* **Action item**:
Please restate the data word for word.

* **Information provided**:
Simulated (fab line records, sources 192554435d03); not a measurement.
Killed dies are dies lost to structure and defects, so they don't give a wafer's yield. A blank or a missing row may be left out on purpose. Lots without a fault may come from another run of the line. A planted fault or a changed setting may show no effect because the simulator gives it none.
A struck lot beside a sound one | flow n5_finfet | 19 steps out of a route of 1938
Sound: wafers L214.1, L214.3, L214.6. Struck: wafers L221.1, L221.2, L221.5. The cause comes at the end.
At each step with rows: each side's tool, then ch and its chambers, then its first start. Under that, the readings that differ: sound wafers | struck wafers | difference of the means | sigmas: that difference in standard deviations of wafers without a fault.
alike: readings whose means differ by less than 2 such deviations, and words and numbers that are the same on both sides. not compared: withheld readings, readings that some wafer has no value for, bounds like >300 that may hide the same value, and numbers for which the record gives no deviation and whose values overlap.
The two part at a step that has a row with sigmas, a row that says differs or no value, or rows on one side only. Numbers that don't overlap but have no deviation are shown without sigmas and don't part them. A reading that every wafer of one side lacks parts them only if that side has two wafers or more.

* **Task result**:
Simulated (fab line records, sources 192554435d03); not a measurement.
Killed dies are dies lost to structure and defects, so they don't give a wafer's yield. A blank or a missing row may be left out on purpose. Lots without a fault may come from another run of the line. A planted fault or a changed setting may show no effect because the simulator gives it none.
A struck lot beside a sound one | flow n5_finfet | 19 steps out of a route of 1938
Sound: wafers L214.1, L214.3, L214.6. Struck: wafers L221.1, L221.2, L221.5. The cause comes at the end.
At each step with rows: each side's tool, then ch and its chambers, then its first start. Under that, the readings that differ: sound wafers | struck wafers | difference of the means | sigmas: that difference in standard deviations of wafers without a fault.
alike: readings whose means differ by less than 2 such deviations, and words and numbers that are the same on both sides. not compared: withheld readings, readings that some wafer has no value for, bounds like >300 that may hide the same value, and numbers for which the record gives no deviation and whose values overlap.
The two part at a step that has a row with sigmas, a row that says differs or no value, or rows on one side only. Numbers that don't overlap but have no deviation are shown without sigmas and don't part them. A reading that every wafer of one side lacks parts them only if that side has two wafers or more.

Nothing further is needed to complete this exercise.